··········

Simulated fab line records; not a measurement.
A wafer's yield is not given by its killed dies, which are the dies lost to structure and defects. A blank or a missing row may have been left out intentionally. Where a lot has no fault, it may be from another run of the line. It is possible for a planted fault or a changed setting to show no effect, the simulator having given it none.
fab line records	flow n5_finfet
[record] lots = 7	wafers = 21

··········

• _Activity_:
Retype the data in full, precisely as given.

• _Problem solution_:
Simulated fab line records; not a measurement.
A wafer's yield is not given by its killed dies, which are the dies lost to structure and defects. A blank or a missing row may have been left out intentionally. Where a lot has no fault, it may be from another run of the line. It is possible for a planted fault or a changed setting to show no effect, the simulator having given it none.
fab line records	flow n5_finfet
[record] lots = 7	wafers = 21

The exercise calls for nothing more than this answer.